#### Assignment
Restate all the data word for word, leaving nothing out.

╭─ Stored data

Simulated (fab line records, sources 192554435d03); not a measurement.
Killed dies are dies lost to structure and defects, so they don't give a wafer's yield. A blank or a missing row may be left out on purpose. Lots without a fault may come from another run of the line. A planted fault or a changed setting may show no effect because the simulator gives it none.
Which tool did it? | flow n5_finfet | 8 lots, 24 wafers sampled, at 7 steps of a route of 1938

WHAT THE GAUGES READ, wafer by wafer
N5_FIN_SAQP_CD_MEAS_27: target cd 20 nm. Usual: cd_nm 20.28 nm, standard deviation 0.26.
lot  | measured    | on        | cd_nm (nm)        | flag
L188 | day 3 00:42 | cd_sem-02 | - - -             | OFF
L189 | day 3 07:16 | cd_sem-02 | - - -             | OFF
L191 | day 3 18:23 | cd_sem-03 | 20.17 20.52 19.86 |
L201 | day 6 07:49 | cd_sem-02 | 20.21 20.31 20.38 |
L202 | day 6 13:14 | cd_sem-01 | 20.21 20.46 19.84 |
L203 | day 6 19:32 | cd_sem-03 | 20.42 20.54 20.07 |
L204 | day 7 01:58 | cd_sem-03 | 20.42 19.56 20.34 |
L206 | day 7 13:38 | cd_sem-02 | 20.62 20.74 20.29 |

╰─

#### Exercise response
Simulated (fab line records, sources 192554435d03); not a measurement.
Killed dies are dies lost to structure and defects, so they don't give a wafer's yield. A blank or a missing row may be left out on purpose. Lots without a fault may come from another run of the line. A planted fault or a changed setting may show no effect because the simulator gives it none.
Which tool did it? | flow n5_finfet | 8 lots, 24 wafers sampled, at 7 steps of a route of 1938

WHAT THE GAUGES READ, wafer by wafer
N5_FIN_SAQP_CD_MEAS_27: target cd 20 nm. Usual: cd_nm 20.28 nm, standard deviation 0.26.
lot  | measured    | on        | cd_nm (nm)        | flag
L188 | day 3 00:42 | cd_sem-02 | - - -             | OFF
L189 | day 3 07:16 | cd_sem-02 | - - -             | OFF
L191 | day 3 18:23 | cd_sem-03 | 20.17 20.52 19.86 |
L201 | day 6 07:49 | cd_sem-02 | 20.21 20.31 20.38 |
L202 | day 6 13:14 | cd_sem-01 | 20.21 20.46 19.84 |
L203 | day 6 19:32 | cd_sem-03 | 20.42 20.54 20.07 |
L204 | day 7 01:58 | cd_sem-03 | 20.42 19.56 20.34 |
L206 | day 7 13:38 | cd_sem-02 | 20.62 20.74 20.29 |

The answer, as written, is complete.